■ Exercise ■
Please retype the material beneath this task exactly, starting with its first line and finishing with the line containing "---XXXXX-------XXXXXX-----XXXXXX".

#####

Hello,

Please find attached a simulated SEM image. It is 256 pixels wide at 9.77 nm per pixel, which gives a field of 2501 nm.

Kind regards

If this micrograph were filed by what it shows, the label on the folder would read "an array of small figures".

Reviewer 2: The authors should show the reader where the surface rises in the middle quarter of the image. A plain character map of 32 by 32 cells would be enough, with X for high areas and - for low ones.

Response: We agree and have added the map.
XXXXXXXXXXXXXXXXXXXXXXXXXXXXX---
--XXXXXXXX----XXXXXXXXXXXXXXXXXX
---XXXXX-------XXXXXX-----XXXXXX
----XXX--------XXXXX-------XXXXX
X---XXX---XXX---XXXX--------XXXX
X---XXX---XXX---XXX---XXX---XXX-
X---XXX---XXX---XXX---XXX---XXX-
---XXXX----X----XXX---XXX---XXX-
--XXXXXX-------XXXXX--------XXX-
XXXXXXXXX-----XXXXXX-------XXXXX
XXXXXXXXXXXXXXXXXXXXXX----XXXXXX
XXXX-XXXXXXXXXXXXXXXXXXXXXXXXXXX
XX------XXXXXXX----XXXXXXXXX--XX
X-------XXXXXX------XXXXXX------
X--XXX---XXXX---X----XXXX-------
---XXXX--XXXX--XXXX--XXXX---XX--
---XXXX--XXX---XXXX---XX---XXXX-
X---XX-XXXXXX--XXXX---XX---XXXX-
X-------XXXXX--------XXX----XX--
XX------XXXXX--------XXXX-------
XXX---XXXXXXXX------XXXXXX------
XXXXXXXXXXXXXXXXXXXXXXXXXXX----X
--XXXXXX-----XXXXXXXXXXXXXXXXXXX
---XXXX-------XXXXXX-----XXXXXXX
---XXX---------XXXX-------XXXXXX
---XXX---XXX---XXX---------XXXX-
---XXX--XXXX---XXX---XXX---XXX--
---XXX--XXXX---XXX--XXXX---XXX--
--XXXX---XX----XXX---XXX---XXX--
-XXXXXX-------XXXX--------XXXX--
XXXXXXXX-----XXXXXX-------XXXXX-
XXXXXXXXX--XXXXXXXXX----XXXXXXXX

#####

■ Exercise answer ■
Hello,

Please find attached a simulated SEM image. It is 256 pixels wide at 9.77 nm per pixel, which gives a field of 2501 nm.

Kind regards

If this micrograph were filed by what it shows, the label on the folder would read "an array of small figures".

Reviewer 2: The authors should show the reader where the surface rises in the middle quarter of the image. A plain character map of 32 by 32 cells would be enough, with X for high areas and - for low ones.

Response: We agree and have added the map.
XXXXXXXXXXXXXXXXXXXXXXXXXXXXX---
--XXXXXXXX----XXXXXXXXXXXXXXXXXX
---XXXXX-------XXXXXX-----XXXXXX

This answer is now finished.